- _Assignment_: In the listing that follows, the lines starting at the one containing "11111000000000000000000000111111" and ending at the one containing "10000000000000000000011111111111" are to be returned exactly, both boundary lines included, and no others.

- _Data for analysis_:
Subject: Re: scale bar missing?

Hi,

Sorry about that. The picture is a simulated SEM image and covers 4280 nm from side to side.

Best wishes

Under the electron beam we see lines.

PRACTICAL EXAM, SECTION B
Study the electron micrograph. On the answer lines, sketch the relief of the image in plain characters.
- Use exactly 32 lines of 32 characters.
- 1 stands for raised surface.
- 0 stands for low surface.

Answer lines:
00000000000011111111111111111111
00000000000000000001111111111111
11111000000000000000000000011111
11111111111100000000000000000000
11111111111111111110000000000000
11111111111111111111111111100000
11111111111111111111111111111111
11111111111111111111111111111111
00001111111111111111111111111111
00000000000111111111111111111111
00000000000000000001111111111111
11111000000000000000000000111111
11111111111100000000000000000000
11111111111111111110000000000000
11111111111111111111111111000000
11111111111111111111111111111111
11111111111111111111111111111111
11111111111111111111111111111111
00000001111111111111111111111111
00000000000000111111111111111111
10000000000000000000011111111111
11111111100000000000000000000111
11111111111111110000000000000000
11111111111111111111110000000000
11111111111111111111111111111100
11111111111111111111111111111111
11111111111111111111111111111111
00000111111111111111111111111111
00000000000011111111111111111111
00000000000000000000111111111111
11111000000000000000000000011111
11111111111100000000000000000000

- _Result_:
11111000000000000000000000111111
11111111111100000000000000000000
11111111111111111110000000000000
11111111111111111111111111000000
11111111111111111111111111111111
11111111111111111111111111111111
11111111111111111111111111111111
00000001111111111111111111111111
00000000000000111111111111111111
10000000000000000000011111111111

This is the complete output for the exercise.